= = =
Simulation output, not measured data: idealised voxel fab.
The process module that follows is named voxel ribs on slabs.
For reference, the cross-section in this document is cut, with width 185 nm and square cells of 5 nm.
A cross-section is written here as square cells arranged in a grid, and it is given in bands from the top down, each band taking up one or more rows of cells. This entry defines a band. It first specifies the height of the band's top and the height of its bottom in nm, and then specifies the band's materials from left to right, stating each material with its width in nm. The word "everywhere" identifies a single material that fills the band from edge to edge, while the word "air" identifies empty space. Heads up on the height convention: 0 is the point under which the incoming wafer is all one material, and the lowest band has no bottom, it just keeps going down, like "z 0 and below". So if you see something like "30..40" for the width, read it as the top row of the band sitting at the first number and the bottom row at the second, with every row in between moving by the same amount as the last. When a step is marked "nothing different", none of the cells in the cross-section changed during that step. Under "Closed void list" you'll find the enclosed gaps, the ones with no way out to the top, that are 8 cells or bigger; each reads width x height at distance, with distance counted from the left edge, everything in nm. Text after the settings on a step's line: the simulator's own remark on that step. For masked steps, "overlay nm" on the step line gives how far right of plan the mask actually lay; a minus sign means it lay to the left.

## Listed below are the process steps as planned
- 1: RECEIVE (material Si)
= = =

Write out the whole listing again, keeping every character as it is.

▶ **Exercise solution**
Simulation output, not measured data: idealised voxel fab.
The process module that follows is named voxel ribs on slabs.
For reference, the cross-section in this document is cut, with width 185 nm and square cells of 5 nm.
A cross-section is written here as square cells arranged in a grid, and it is given in bands from the top down, each band taking up one or more rows of cells. This entry defines a band. It first specifies the height of the band's top and the height of its bottom in nm, and then specifies the band's materials from left to right, stating each material with its width in nm. The word "everywhere" identifies a single material that fills the band from edge to edge, while the word "air" identifies empty space. Heads up on the height convention: 0 is the point under which the incoming wafer is all one material, and the lowest band has no bottom, it just keeps going down, like "z 0 and below". So if you see something like "30..40" for the width, read it as the top row of the band sitting at the first number and the bottom row at the second, with every row in between moving by the same amount as the last. When a step is marked "nothing different", none of the cells in the cross-section changed during that step. Under "Closed void list" you'll find the enclosed gaps, the ones with no way out to the top, that are 8 cells or bigger; each reads width x height at distance, with distance counted from the left edge, everything in nm. Text after the settings on a step's line: the simulator's own remark on that step. For masked steps, "overlay nm" on the step line gives how far right of plan the mask actually lay; a minus sign means it lay to the left.

## Listed below are the process steps as planned
- 1: RECEIVE (material Si)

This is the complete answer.